## Work instruction
Return the lines below exactly, from the first one through the line that has "route steps=202 shown NSD@133 M1@202". Leave out everything after it.

··········

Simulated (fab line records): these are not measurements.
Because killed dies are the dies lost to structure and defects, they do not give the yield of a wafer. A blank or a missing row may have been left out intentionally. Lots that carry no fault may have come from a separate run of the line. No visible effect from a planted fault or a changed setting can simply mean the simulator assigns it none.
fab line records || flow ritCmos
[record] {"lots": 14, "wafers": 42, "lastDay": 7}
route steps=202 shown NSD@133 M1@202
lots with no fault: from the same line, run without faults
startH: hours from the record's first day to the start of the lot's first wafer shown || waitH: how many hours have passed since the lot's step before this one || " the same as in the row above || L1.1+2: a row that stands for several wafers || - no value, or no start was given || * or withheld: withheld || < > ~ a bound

··········

## Written solution
Simulated (fab line records): these are not measurements.
Because killed dies are the dies lost to structure and defects, they do not give the yield of a wafer. A blank or a missing row may have been left out intentionally. Lots that carry no fault may have come from a separate run of the line. No visible effect from a planted fault or a changed setting can simply mean the simulator assigns it none.
fab line records || flow ritCmos
[record] {"lots": 14, "wafers": 42, "lastDay": 7}
route steps=202 shown NSD@133 M1@202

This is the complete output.